+++++

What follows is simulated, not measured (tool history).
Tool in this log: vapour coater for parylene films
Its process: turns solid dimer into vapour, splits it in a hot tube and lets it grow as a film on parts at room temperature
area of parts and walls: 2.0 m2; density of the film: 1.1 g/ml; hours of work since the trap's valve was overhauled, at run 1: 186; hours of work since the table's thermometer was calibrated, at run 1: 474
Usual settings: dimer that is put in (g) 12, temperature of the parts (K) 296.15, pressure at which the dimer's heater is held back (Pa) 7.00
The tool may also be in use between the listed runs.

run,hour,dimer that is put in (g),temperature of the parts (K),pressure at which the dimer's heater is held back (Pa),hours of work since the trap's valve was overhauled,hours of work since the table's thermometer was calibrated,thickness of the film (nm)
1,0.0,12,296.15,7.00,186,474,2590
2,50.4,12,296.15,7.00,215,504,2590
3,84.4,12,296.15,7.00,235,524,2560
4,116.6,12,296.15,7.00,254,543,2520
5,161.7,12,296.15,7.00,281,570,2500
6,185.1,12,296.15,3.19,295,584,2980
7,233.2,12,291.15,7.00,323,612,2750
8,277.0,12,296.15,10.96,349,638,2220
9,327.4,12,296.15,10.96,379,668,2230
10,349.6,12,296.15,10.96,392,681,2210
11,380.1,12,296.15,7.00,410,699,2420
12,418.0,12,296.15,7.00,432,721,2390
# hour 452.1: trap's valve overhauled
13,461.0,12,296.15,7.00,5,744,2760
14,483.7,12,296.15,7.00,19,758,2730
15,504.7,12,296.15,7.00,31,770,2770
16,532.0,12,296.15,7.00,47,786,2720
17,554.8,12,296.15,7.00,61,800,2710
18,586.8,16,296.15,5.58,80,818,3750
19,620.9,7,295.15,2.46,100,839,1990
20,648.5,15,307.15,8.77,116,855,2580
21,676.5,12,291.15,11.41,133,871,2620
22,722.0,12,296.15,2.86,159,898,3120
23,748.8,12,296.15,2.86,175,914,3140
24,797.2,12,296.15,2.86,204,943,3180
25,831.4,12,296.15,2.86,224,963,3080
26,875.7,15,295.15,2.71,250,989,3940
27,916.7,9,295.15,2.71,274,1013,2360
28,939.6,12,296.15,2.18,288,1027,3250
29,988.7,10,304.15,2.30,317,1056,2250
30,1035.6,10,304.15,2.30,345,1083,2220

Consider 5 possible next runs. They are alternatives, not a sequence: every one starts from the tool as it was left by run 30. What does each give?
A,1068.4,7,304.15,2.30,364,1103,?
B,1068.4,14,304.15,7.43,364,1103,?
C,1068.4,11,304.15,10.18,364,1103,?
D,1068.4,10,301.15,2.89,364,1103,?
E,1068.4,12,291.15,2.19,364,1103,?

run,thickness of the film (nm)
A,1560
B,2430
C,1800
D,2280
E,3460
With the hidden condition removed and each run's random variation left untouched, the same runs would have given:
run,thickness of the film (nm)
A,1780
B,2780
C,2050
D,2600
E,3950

+++++

EXERCISE
Quote the data above verbatim from its first line to the line that includes "28,939.6,12,296.15,2.18,288,1027,3250", with both boundary lines retained.

WRITTEN REPLY
What follows is simulated, not measured (tool history).
Tool in this log: vapour coater for parylene films
Its process: turns solid dimer into vapour, splits it in a hot tube and lets it grow as a film on parts at room temperature
area of parts and walls: 2.0 m2; density of the film: 1.1 g/ml; hours of work since the trap's valve was overhauled, at run 1: 186; hours of work since the table's thermometer was calibrated, at run 1: 474
Usual settings: dimer that is put in (g) 12, temperature of the parts (K) 296.15, pressure at which the dimer's heater is held back (Pa) 7.00
The tool may also be in use between the listed runs.

run,hour,dimer that is put in (g),temperature of the parts (K),pressure at which the dimer's heater is held back (Pa),hours of work since the trap's valve was overhauled,hours of work since the table's thermometer was calibrated,thickness of the film (nm)
1,0.0,12,296.15,7.00,186,474,2590
2,50.4,12,296.15,7.00,215,504,2590
3,84.4,12,296.15,7.00,235,524,2560
4,116.6,12,296.15,7.00,254,543,2520
5,161.7,12,296.15,7.00,281,570,2500
6,185.1,12,296.15,3.19,295,584,2980
7,233.2,12,291.15,7.00,323,612,2750
8,277.0,12,296.15,10.96,349,638,2220
9,327.4,12,296.15,10.96,379,668,2230
10,349.6,12,296.15,10.96,392,681,2210
11,380.1,12,296.15,7.00,410,699,2420
12,418.0,12,296.15,7.00,432,721,2390
# hour 452.1: trap's valve overhauled
13,461.0,12,296.15,7.00,5,744,2760
14,483.7,12,296.15,7.00,19,758,2730
15,504.7,12,296.15,7.00,31,770,2770
16,532.0,12,296.15,7.00,47,786,2720
17,554.8,12,296.15,7.00,61,800,2710
18,586.8,16,296.15,5.58,80,818,3750
19,620.9,7,295.15,2.46,100,839,1990
20,648.5,15,307.15,8.77,116,855,2580
21,676.5,12,291.15,11.41,133,871,2620
22,722.0,12,296.15,2.86,159,898,3120
23,748.8,12,296.15,2.86,175,914,3140
24,797.2,12,296.15,2.86,204,943,3180
25,831.4,12,296.15,2.86,224,963,3080
26,875.7,15,295.15,2.71,250,989,3940
27,916.7,9,295.15,2.71,274,1013,2360
28,939.6,12,296.15,2.18,288,1027,3250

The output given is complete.